▸ Requirement:
Repeat, line for line, the entries printed below.

================
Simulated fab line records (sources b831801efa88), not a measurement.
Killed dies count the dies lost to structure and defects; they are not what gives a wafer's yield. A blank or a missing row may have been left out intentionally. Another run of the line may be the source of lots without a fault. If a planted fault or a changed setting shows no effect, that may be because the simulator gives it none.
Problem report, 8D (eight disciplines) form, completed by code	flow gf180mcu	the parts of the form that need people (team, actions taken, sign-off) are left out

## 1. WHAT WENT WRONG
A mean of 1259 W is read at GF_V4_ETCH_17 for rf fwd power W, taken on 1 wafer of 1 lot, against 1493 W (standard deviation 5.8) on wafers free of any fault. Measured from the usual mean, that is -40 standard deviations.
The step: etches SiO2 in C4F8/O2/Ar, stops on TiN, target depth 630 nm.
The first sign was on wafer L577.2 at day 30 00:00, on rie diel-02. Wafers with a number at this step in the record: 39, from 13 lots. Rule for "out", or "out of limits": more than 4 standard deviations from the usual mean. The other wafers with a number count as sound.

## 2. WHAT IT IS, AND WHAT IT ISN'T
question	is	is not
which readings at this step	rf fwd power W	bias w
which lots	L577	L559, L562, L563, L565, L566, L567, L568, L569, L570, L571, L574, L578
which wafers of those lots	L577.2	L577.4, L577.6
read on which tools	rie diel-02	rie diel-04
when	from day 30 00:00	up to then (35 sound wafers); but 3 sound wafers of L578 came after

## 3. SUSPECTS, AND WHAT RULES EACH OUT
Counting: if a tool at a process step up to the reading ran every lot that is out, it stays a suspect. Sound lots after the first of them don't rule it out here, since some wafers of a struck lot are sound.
================

▸ Written solution:
Simulated fab line records (sources b831801efa88), not a measurement.
Killed dies count the dies lost to structure and defects; they are not what gives a wafer's yield. A blank or a missing row may have been left out intentionally. Another run of the line may be the source of lots without a fault. If a planted fault or a changed setting shows no effect, that may be because the simulator gives it none.
Problem report, 8D (eight disciplines) form, completed by code	flow gf180mcu	the parts of the form that need people (team, actions taken, sign-off) are left out

## 1. WHAT WENT WRONG
A mean of 1259 W is read at GF_V4_ETCH_17 for rf fwd power W, taken on 1 wafer of 1 lot, against 1493 W (standard deviation 5.8) on wafers free of any fault. Measured from the usual mean, that is -40 standard deviations.
The step: etches SiO2 in C4F8/O2/Ar, stops on TiN, target depth 630 nm.
The first sign was on wafer L577.2 at day 30 00:00, on rie diel-02. Wafers with a number at this step in the record: 39, from 13 lots. Rule for "out", or "out of limits": more than 4 standard deviations from the usual mean. The other wafers with a number count as sound.

## 2. WHAT IT IS, AND WHAT IT ISN'T
question	is	is not
which readings at this step	rf fwd power W	bias w
which lots	L577	L559, L562, L563, L565, L566, L567, L568, L569, L570, L571, L574, L578
which wafers of those lots	L577.2	L577.4, L577.6
read on which tools	rie diel-02	rie diel-04
when	from day 30 00:00	up to then (35 sound wafers); but 3 sound wafers of L578 came after

## 3. SUSPECTS, AND WHAT RULES EACH OUT
Counting: if a tool at a process step up to the reading ran every lot that is out, it stays a suspect. Sound lots after the first of them don't rule it out here, since some wafers of a struck lot are sound.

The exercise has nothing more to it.